Data under study:
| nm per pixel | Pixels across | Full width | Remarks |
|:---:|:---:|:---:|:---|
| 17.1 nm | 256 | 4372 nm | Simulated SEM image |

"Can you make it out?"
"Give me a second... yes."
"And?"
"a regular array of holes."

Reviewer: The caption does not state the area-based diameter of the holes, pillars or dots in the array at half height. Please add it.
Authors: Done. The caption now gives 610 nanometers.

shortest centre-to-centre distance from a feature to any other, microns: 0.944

Task item: The answer consists of the whole listing, restated exactly.

Solution:
| nm per pixel | Pixels across | Full width | Remarks |
|:---:|:---:|:---:|:---|
| 17.1 nm | 256 | 4372 nm | Simulated SEM image |

"Can you make it out?"
"Give me a second... yes."
"And?"
"a regular array of holes."

Reviewer: The caption does not state the area-based diameter of the holes, pillars or dots in the array at half height. Please add it.
Authors: Done. The caption now gives 610 nanometers.

shortest centre-to-centre distance from a feature to any other, microns: 0.944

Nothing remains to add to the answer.